>>>
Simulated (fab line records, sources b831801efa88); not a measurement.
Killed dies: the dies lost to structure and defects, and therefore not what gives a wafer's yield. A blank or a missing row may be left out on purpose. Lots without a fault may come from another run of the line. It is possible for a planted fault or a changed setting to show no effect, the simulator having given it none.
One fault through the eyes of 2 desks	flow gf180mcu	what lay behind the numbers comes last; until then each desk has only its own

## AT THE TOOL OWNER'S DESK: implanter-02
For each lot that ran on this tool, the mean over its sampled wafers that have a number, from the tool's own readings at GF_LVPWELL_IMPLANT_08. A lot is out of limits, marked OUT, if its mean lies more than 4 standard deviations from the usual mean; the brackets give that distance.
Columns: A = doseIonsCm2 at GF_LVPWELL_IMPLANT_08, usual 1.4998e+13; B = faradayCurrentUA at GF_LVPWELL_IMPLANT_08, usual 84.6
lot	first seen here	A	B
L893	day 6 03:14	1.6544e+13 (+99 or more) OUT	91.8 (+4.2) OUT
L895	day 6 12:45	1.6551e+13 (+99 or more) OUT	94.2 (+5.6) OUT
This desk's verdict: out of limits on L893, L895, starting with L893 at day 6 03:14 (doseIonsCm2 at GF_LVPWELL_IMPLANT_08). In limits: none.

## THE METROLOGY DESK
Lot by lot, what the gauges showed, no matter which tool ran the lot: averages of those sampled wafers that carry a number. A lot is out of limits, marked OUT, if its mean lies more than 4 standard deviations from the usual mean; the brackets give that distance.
<<<

Assigned task:
Copy range, inclusive: the line holding "For each lot" to the line holding "## THE METROLOGY DESK". Reproduce exactly those lines of the records above and no others.

Task response:
For each lot that ran on this tool, the mean over its sampled wafers that have a number, from the tool's own readings at GF_LVPWELL_IMPLANT_08. A lot is out of limits, marked OUT, if its mean lies more than 4 standard deviations from the usual mean; the brackets give that distance.
Columns: A = doseIonsCm2 at GF_LVPWELL_IMPLANT_08, usual 1.4998e+13; B = faradayCurrentUA at GF_LVPWELL_IMPLANT_08, usual 84.6
lot	first seen here	A	B
L893	day 6 03:14	1.6544e+13 (+99 or more) OUT	91.8 (+4.2) OUT
L895	day 6 12:45	1.6551e+13 (+99 or more) OUT	94.2 (+5.6) OUT
This desk's verdict: out of limits on L893, L895, starting with L893 at day 6 03:14 (doseIonsCm2 at GF_LVPWELL_IMPLANT_08). In limits: none.

## THE METROLOGY DESK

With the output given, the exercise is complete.